▸ Assigned task
Read the listing below. Then repeat it exactly.

·····

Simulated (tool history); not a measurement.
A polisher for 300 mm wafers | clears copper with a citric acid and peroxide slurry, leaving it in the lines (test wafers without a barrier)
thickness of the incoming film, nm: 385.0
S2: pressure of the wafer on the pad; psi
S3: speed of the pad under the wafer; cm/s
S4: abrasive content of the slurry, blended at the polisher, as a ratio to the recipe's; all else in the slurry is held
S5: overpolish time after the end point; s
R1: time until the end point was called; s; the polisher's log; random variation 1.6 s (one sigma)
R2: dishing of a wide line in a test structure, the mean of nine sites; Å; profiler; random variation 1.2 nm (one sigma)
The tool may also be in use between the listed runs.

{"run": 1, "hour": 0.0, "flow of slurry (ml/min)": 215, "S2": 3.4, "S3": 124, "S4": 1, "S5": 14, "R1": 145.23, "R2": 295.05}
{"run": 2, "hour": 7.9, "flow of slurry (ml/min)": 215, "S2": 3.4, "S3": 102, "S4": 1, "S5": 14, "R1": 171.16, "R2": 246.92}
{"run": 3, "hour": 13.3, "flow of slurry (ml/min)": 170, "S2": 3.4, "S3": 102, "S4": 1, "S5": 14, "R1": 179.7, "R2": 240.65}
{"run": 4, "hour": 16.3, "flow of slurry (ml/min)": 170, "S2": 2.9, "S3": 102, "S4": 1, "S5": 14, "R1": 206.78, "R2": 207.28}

·····

▸ Answer box
Simulated (tool history); not a measurement.
A polisher for 300 mm wafers | clears copper with a citric acid and peroxide slurry, leaving it in the lines (test wafers without a barrier)
thickness of the incoming film, nm: 385.0
S2: pressure of the wafer on the pad; psi
S3: speed of the pad under the wafer; cm/s
S4: abrasive content of the slurry, blended at the polisher, as a ratio to the recipe's; all else in the slurry is held
S5: overpolish time after the end point; s
R1: time until the end point was called; s; the polisher's log; random variation 1.6 s (one sigma)
R2: dishing of a wide line in a test structure, the mean of nine sites; Å; profiler; random variation 1.2 nm (one sigma)
The tool may also be in use between the listed runs.

{"run": 1, "hour": 0.0, "flow of slurry (ml/min)": 215, "S2": 3.4, "S3": 124, "S4": 1, "S5": 14, "R1": 145.23, "R2": 295.05}
{"run": 2, "hour": 7.9, "flow of slurry (ml/min)": 215, "S2": 3.4, "S3": 102, "S4": 1, "S5": 14, "R1": 171.16, "R2": 246.92}
{"run": 3, "hour": 13.3, "flow of slurry (ml/min)": 170, "S2": 3.4, "S3": 102, "S4": 1, "S5": 14, "R1": 179.7, "R2": 240.65}
{"run": 4, "hour": 16.3, "flow of slurry (ml/min)": 170, "S2": 2.9, "S3": 102, "S4": 1, "S5": 14, "R1": 206.78, "R2": 207.28}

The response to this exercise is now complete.